(Required action)
Give back exactly the first lines of the entries below, through the line with "(+) after a".

------------------------------------------------

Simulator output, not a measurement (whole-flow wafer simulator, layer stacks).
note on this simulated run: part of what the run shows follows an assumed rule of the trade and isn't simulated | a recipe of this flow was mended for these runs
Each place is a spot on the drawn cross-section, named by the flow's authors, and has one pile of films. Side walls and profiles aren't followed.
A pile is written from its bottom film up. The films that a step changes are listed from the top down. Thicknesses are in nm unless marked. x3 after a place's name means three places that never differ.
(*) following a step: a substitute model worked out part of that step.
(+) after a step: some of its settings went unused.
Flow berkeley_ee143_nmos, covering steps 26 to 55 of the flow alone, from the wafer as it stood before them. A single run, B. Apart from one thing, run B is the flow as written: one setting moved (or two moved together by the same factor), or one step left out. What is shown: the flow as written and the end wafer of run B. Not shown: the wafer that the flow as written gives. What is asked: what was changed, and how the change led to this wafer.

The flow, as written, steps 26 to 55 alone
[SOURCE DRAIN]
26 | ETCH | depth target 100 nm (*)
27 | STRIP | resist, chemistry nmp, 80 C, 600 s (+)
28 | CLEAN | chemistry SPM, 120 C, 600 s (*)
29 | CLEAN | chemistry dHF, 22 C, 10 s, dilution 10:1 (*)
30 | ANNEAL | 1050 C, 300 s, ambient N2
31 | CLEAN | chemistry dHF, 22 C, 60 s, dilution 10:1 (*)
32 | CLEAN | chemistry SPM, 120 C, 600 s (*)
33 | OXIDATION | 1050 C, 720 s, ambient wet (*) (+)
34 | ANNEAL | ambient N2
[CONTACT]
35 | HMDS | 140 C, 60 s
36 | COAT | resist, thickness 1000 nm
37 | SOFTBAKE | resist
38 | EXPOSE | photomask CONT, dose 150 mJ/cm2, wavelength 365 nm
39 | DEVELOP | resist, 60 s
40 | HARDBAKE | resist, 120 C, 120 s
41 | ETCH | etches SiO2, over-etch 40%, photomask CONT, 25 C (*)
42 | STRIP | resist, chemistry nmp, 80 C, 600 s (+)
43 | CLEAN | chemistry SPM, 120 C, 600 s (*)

------------------------------------------------

(Your solution)
Simulator output, not a measurement (whole-flow wafer simulator, layer stacks).
note on this simulated run: part of what the run shows follows an assumed rule of the trade and isn't simulated | a recipe of this flow was mended for these runs
Each place is a spot on the drawn cross-section, named by the flow's authors, and has one pile of films. Side walls and profiles aren't followed.
A pile is written from its bottom film up. The films that a step changes are listed from the top down. Thicknesses are in nm unless marked. x3 after a place's name means three places that never differ.
(*) following a step: a substitute model worked out part of that step.
(+) after a step: some of its settings went unused.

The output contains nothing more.